### Activity
For this listing, the lines between the one holding "Fleet log. Kind" and the one holding "S3: parts of", inclusive, must be set down exactly.

== == ==

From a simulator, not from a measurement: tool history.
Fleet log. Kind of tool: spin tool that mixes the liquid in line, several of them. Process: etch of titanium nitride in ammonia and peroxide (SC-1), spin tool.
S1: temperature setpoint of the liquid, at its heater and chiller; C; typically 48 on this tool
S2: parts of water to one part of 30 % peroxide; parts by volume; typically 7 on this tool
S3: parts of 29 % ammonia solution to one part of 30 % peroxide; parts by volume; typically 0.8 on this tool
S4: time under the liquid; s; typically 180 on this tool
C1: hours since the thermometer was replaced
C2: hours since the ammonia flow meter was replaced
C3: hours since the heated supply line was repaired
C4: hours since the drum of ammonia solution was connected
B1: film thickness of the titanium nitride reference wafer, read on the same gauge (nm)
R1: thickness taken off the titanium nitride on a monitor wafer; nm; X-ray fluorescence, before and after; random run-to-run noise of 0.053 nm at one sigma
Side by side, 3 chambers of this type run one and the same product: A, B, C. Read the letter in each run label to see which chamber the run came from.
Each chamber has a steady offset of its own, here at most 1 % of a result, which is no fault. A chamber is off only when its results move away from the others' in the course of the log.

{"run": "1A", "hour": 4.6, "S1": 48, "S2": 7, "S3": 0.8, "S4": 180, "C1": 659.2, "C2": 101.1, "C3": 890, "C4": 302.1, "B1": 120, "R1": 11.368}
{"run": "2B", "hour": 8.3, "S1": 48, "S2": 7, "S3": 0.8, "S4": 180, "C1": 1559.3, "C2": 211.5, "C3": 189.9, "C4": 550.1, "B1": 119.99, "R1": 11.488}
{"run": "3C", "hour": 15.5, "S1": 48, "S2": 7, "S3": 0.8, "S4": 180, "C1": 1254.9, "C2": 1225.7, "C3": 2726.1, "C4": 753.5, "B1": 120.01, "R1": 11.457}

== == ==

### Response area
Fleet log. Kind of tool: spin tool that mixes the liquid in line, several of them. Process: etch of titanium nitride in ammonia and peroxide (SC-1), spin tool.
S1: temperature setpoint of the liquid, at its heater and chiller; C; typically 48 on this tool
S2: parts of water to one part of 30 % peroxide; parts by volume; typically 7 on this tool
S3: parts of 29 % ammonia solution to one part of 30 % peroxide; parts by volume; typically 0.8 on this tool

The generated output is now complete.